• [Work instruction]:
Could you print every line from the first one of the records below through the line containing "Each cross-section below", with both included and nothing else?

Start of Data shown

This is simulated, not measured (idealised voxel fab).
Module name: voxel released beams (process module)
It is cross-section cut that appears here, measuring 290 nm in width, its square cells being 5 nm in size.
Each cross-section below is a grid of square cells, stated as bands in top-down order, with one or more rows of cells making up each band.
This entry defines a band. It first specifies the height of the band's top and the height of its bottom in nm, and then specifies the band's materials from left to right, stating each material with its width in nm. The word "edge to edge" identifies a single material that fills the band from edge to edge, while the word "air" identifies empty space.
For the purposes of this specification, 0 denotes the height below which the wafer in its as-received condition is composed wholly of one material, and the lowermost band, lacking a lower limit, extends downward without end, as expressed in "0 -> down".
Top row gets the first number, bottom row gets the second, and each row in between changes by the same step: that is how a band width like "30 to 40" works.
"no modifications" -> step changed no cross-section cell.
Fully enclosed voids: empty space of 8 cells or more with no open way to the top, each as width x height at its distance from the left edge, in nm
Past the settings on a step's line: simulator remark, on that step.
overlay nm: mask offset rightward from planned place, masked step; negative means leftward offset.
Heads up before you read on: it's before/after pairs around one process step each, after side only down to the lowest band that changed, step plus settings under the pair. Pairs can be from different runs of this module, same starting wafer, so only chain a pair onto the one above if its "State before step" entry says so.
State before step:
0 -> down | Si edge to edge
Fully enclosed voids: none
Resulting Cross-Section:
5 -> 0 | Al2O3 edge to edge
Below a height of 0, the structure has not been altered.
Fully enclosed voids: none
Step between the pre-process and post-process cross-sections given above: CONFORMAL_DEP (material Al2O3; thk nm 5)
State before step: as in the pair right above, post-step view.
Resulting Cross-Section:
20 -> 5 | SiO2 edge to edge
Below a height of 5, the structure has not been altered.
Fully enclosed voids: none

End of Data shown

• [Answer space]:
This is simulated, not measured (idealised voxel fab).
Module name: voxel released beams (process module)
It is cross-section cut that appears here, measuring 290 nm in width, its square cells being 5 nm in size.
Each cross-section below is a grid of square cells, stated as bands in top-down order, with one or more rows of cells making up each band.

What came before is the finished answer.